Data under study -
»»
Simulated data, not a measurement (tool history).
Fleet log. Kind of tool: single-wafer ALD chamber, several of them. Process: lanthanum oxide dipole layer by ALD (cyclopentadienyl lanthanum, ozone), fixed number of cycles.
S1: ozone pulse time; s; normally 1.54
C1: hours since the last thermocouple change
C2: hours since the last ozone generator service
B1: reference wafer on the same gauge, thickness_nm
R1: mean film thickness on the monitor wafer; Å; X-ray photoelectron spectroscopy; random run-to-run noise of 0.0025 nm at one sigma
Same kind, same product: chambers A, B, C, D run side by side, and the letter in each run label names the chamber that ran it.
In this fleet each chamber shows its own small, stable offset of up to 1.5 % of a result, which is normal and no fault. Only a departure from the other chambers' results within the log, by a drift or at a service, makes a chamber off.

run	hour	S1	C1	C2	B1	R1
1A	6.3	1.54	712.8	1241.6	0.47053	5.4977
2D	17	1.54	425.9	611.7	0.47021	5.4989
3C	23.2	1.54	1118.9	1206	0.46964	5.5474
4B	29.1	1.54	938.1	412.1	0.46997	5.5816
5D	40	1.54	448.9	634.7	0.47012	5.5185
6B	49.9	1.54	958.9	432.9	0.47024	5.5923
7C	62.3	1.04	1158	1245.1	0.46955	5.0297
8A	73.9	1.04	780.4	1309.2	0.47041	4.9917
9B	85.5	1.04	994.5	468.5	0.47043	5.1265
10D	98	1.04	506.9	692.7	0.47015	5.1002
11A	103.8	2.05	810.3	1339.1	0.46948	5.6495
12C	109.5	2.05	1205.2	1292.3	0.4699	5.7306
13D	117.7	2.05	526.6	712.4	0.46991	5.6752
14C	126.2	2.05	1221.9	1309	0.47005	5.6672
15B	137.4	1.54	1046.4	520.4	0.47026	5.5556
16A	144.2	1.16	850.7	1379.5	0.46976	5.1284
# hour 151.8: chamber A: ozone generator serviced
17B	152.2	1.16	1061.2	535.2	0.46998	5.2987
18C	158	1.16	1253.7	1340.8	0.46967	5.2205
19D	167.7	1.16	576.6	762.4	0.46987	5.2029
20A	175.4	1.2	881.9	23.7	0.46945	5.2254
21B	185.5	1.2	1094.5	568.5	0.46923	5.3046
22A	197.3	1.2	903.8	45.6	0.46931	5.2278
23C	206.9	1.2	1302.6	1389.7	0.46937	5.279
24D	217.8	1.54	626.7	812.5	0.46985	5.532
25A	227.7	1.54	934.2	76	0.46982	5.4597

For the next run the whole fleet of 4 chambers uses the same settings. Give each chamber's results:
««

Work task -
Restate the data word for word. Begin at its first line, end at the line that contains "B1: reference wafer", and include both.

Solution -
Simulated data, not a measurement (tool history).
Fleet log. Kind of tool: single-wafer ALD chamber, several of them. Process: lanthanum oxide dipole layer by ALD (cyclopentadienyl lanthanum, ozone), fixed number of cycles.
S1: ozone pulse time; s; normally 1.54
C1: hours since the last thermocouple change
C2: hours since the last ozone generator service
B1: reference wafer on the same gauge, thickness_nm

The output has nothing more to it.